• **Work request**
From the first line of the records down to the one that holds "alike: a reading", transcribe each line exactly and add nothing.

+++ Extracted information

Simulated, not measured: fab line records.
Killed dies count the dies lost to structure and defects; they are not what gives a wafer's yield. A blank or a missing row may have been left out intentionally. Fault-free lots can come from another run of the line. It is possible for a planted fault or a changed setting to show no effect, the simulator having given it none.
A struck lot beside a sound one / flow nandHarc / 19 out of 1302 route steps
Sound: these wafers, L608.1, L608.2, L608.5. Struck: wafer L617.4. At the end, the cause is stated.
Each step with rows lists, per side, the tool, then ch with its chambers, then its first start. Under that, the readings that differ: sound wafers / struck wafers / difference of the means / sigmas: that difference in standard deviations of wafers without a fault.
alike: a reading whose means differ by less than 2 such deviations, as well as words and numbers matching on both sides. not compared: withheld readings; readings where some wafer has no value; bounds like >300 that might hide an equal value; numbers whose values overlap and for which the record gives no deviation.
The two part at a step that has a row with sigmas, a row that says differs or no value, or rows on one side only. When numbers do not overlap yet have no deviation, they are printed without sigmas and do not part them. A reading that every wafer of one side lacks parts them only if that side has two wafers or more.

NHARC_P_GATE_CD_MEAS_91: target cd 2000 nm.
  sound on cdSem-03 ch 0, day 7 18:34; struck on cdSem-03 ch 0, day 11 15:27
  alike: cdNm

++++++

• **Task response**
Simulated, not measured: fab line records.
Killed dies count the dies lost to structure and defects; they are not what gives a wafer's yield. A blank or a missing row may have been left out intentionally. Fault-free lots can come from another run of the line. It is possible for a planted fault or a changed setting to show no effect, the simulator having given it none.
A struck lot beside a sound one / flow nandHarc / 19 out of 1302 route steps
Sound: these wafers, L608.1, L608.2, L608.5. Struck: wafer L617.4. At the end, the cause is stated.
Each step with rows lists, per side, the tool, then ch with its chambers, then its first start. Under that, the readings that differ: sound wafers / struck wafers / difference of the means / sigmas: that difference in standard deviations of wafers without a fault.
alike: a reading whose means differ by less than 2 such deviations, as well as words and numbers matching on both sides. not compared: withheld readings; readings where some wafer has no value; bounds like >300 that might hide an equal value; numbers whose values overlap and for which the record gives no deviation.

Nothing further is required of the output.